# DATASET EXCERPTS
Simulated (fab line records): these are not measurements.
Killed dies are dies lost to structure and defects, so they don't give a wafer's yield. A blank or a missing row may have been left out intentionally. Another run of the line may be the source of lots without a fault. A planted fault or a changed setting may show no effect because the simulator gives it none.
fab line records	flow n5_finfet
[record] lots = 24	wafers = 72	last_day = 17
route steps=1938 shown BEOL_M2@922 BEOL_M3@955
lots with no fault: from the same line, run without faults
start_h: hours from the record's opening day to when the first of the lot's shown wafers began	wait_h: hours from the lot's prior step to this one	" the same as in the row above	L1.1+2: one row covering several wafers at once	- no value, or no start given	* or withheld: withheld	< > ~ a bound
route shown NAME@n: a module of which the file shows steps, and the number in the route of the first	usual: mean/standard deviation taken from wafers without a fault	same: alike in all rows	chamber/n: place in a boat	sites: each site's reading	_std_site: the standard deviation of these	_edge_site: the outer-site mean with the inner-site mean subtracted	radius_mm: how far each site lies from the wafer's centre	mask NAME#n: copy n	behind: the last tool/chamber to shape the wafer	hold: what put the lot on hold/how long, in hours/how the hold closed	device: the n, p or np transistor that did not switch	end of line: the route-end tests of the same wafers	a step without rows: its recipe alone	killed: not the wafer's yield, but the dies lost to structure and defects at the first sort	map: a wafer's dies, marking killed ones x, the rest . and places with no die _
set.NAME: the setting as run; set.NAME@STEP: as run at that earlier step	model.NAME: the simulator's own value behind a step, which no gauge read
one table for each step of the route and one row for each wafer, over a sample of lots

# WORK TASK
Copy all the records above precisely.

# TASK ANSWER
Simulated (fab line records): these are not measurements.
Killed dies are dies lost to structure and defects, so they don't give a wafer's yield. A blank or a missing row may have been left out intentionally. Another run of the line may be the source of lots without a fault. A planted fault or a changed setting may show no effect because the simulator gives it none.
fab line records	flow n5_finfet
[record] lots = 24	wafers = 72	last_day = 17
route steps=1938 shown BEOL_M2@922 BEOL_M3@955
lots with no fault: from the same line, run without faults
start_h: hours from the record's opening day to when the first of the lot's shown wafers began	wait_h: hours from the lot's prior step to this one	" the same as in the row above	L1.1+2: one row covering several wafers at once	- no value, or no start given	* or withheld: withheld	< > ~ a bound
route shown NAME@n: a module of which the file shows steps, and the number in the route of the first	usual: mean/standard deviation taken from wafers without a fault	same: alike in all rows	chamber/n: place in a boat	sites: each site's reading	_std_site: the standard deviation of these	_edge_site: the outer-site mean with the inner-site mean subtracted	radius_mm: how far each site lies from the wafer's centre	mask NAME#n: copy n	behind: the last tool/chamber to shape the wafer	hold: what put the lot on hold/how long, in hours/how the hold closed	device: the n, p or np transistor that did not switch	end of line: the route-end tests of the same wafers	a step without rows: its recipe alone	killed: not the wafer's yield, but the dies lost to structure and defects at the first sort	map: a wafer's dies, marking killed ones x, the rest . and places with no die _
set.NAME: the setting as run; set.NAME@STEP: as run at that earlier step	model.NAME: the simulator's own value behind a step, which no gauge read
one table for each step of the route and one row for each wafer, over a sample of lots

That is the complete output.